### [Provided information]
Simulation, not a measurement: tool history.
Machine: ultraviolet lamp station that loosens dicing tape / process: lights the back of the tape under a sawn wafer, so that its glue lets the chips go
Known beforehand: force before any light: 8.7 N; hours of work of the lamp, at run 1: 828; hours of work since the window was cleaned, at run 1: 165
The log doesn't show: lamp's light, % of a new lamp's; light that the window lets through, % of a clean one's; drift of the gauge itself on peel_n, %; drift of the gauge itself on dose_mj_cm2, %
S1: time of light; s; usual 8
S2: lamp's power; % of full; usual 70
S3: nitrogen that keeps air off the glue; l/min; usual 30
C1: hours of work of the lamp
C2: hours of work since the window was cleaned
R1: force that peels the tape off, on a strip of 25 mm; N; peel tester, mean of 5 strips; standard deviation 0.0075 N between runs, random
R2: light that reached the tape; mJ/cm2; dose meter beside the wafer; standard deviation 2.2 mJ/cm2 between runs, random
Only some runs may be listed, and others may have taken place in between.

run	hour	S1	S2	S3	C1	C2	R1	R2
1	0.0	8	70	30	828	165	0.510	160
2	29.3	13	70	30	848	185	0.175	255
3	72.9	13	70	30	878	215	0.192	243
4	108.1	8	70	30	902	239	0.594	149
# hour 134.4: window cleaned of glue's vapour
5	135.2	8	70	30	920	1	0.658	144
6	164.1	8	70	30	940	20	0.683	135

### [Action item]
Repeat, exactly as they stand above, the lines from the line with "Known beforehand: force" to the line with "C2: hours of", both lines included.

### [Solution]
Known beforehand: force before any light: 8.7 N; hours of work of the lamp, at run 1: 828; hours of work since the window was cleaned, at run 1: 165
The log doesn't show: lamp's light, % of a new lamp's; light that the window lets through, % of a clean one's; drift of the gauge itself on peel_n, %; drift of the gauge itself on dose_mj_cm2, %
S1: time of light; s; usual 8
S2: lamp's power; % of full; usual 70
S3: nitrogen that keeps air off the glue; l/min; usual 30
C1: hours of work of the lamp
C2: hours of work since the window was cleaned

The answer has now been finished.